* [ACTION ITEM] Reproduce all of the data exactly, with no line skipped.

━━ SUPPLIED ENTRIES

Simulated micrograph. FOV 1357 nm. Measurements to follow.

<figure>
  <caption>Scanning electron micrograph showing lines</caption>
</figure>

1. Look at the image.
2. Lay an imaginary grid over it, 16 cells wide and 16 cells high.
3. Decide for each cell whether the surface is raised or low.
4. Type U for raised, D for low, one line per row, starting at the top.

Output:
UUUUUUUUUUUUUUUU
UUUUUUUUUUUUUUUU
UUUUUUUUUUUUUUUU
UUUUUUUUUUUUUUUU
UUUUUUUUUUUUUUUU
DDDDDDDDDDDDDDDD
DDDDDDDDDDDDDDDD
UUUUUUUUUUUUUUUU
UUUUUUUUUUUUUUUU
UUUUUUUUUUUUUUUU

━━━━

* [TASK RESULT]
Simulated micrograph. FOV 1357 nm. Measurements to follow.

<figure>
  <caption>Scanning electron micrograph showing lines</caption>
</figure>

1. Look at the image.
2. Lay an imaginary grid over it, 16 cells wide and 16 cells high.
3. Decide for each cell whether the surface is raised or low.
4. Type U for raised, D for low, one line per row, starting at the top.

Output:
UUUUUUUUUUUUUUUU
UUUUUUUUUUUUUUUU
UUUUUUUUUUUUUUUU
UUUUUUUUUUUUUUUU
UUUUUUUUUUUUUUUU
DDDDDDDDDDDDDDDD
DDDDDDDDDDDDDDDD
UUUUUUUUUUUUUUUU
UUUUUUUUUUUUUUUU
UUUUUUUUUUUUUUUU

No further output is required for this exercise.